- **Required action**
Please take the records that follow and repeat exactly the lines starting with the line with "fault: SPUTTER |" and going on through the line with "written: +932.3 W (new film)".

--- START ---

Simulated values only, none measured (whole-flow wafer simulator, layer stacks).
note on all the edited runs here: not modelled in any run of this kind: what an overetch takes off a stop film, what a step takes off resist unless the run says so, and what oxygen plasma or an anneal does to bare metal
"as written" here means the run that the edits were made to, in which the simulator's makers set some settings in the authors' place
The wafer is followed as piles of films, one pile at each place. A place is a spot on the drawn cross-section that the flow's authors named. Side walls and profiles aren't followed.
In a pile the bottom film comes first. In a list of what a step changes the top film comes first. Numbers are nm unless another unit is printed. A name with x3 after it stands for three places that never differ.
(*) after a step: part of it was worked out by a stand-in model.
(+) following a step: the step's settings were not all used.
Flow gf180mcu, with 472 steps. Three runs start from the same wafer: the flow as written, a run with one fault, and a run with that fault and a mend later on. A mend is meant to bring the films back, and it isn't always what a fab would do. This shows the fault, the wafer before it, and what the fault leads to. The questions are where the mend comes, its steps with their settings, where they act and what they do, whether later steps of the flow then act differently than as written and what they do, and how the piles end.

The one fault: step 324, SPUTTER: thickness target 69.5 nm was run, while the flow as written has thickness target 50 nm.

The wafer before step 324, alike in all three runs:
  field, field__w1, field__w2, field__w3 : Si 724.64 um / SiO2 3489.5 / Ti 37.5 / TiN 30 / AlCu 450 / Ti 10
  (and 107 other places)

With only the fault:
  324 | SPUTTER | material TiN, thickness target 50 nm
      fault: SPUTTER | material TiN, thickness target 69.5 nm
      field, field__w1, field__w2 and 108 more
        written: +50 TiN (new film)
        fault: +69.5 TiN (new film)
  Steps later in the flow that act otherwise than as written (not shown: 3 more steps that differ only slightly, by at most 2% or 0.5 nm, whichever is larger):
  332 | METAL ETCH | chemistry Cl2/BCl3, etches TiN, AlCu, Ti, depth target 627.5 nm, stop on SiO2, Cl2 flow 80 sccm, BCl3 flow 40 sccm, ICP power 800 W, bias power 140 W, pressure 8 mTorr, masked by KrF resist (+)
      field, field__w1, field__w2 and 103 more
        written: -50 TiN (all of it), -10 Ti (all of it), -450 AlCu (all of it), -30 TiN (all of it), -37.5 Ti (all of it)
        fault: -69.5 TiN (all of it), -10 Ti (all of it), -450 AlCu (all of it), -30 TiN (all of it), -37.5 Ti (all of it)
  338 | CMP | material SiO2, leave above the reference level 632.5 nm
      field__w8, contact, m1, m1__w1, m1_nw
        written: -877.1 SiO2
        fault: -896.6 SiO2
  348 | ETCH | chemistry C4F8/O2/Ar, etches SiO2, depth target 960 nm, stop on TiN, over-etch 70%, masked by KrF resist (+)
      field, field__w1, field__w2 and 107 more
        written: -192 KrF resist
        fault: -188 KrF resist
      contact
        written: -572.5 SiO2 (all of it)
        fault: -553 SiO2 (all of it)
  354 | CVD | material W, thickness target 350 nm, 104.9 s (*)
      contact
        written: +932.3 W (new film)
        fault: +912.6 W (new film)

--- END ---

- **Written solution**
      fault: SPUTTER | material TiN, thickness target 69.5 nm
      field, field__w1, field__w2 and 108 more
        written: +50 TiN (new film)
        fault: +69.5 TiN (new film)
  Steps later in the flow that act otherwise than as written (not shown: 3 more steps that differ only slightly, by at most 2% or 0.5 nm, whichever is larger):
  332 | METAL ETCH | chemistry Cl2/BCl3, etches TiN, AlCu, Ti, depth target 627.5 nm, stop on SiO2, Cl2 flow 80 sccm, BCl3 flow 40 sccm, ICP power 800 W, bias power 140 W, pressure 8 mTorr, masked by KrF resist (+)
      field, field__w1, field__w2 and 103 more
        written: -50 TiN (all of it), -10 Ti (all of it), -450 AlCu (all of it), -30 TiN (all of it), -37.5 Ti (all of it)
        fault: -69.5 TiN (all of it), -10 Ti (all of it), -450 AlCu (all of it), -30 TiN (all of it), -37.5 Ti (all of it)
  338 | CMP | material SiO2, leave above the reference level 632.5 nm
      field__w8, contact, m1, m1__w1, m1_nw
        written: -877.1 SiO2
        fault: -896.6 SiO2
  348 | ETCH | chemistry C4F8/O2/Ar, etches SiO2, depth target 960 nm, stop on TiN, over-etch 70%, masked by KrF resist (+)
      field, field__w1, field__w2 and 107 more
        written: -192 KrF resist
        fault: -188 KrF resist
      contact
        written: -572.5 SiO2 (all of it)
        fault: -553 SiO2 (all of it)
  354 | CVD | material W, thickness target 350 nm, 104.9 s (*)
      contact
        written: +932.3 W (new film)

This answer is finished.